***
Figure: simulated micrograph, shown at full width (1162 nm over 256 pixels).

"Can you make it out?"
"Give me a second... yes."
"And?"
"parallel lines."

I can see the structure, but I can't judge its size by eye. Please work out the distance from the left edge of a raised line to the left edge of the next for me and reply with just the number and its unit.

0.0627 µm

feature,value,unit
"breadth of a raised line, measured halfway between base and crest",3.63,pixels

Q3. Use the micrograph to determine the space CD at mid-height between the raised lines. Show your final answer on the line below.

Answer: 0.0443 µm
***

* Requirement:
In the entries above, find the line with "I can see the" and the line with "Q3. Use the", then restate word for word both of them and every line between, with nothing more.

* Reply:
I can see the structure, but I can't judge its size by eye. Please work out the distance from the left edge of a raised line to the left edge of the next for me and reply with just the number and its unit.

0.0627 µm

feature,value,unit
"breadth of a raised line, measured halfway between base and crest",3.63,pixels

Q3. Use the micrograph to determine the space CD at mid-height between the raised lines. Show your final answer on the line below.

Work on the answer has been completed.